─── AVAILABLE DATA ───

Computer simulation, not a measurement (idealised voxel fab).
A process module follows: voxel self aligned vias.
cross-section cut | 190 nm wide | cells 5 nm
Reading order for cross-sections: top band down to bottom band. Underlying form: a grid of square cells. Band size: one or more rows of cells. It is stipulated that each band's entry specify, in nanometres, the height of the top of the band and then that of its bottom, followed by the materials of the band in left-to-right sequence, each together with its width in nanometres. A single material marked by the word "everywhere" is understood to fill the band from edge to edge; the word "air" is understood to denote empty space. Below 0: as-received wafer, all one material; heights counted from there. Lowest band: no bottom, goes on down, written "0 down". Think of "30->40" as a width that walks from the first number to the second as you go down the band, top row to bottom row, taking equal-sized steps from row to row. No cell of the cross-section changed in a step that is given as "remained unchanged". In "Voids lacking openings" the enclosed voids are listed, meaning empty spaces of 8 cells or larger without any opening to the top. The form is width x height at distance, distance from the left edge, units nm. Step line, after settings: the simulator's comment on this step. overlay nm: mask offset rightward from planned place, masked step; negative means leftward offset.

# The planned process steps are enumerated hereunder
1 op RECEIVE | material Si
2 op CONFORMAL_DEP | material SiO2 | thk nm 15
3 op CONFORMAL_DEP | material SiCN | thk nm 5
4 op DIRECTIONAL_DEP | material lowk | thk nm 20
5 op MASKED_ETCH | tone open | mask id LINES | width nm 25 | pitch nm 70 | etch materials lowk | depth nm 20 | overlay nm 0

───

# [EXERCISE]
All of the records are to be reproduced exactly as they were given.

# [WRITTEN RESPONSE]
Computer simulation, not a measurement (idealised voxel fab).
A process module follows: voxel self aligned vias.
cross-section cut | 190 nm wide | cells 5 nm
Reading order for cross-sections: top band down to bottom band. Underlying form: a grid of square cells. Band size: one or more rows of cells. It is stipulated that each band's entry specify, in nanometres, the height of the top of the band and then that of its bottom, followed by the materials of the band in left-to-right sequence, each together with its width in nanometres. A single material marked by the word "everywhere" is understood to fill the band from edge to edge; the word "air" is understood to denote empty space. Below 0: as-received wafer, all one material; heights counted from there. Lowest band: no bottom, goes on down, written "0 down". Think of "30->40" as a width that walks from the first number to the second as you go down the band, top row to bottom row, taking equal-sized steps from row to row. No cell of the cross-section changed in a step that is given as "remained unchanged". In "Voids lacking openings" the enclosed voids are listed, meaning empty spaces of 8 cells or larger without any opening to the top. The form is width x height at distance, distance from the left edge, units nm. Step line, after settings: the simulator's comment on this step. overlay nm: mask offset rightward from planned place, masked step; negative means leftward offset.

# The planned process steps are enumerated hereunder
1 op RECEIVE | material Si
2 op CONFORMAL_DEP | material SiO2 | thk nm 15
3 op CONFORMAL_DEP | material SiCN | thk nm 5
4 op DIRECTIONAL_DEP | material lowk | thk nm 20
5 op MASKED_ETCH | tone open | mask id LINES | width nm 25 | pitch nm 70 | etch materials lowk | depth nm 20 | overlay nm 0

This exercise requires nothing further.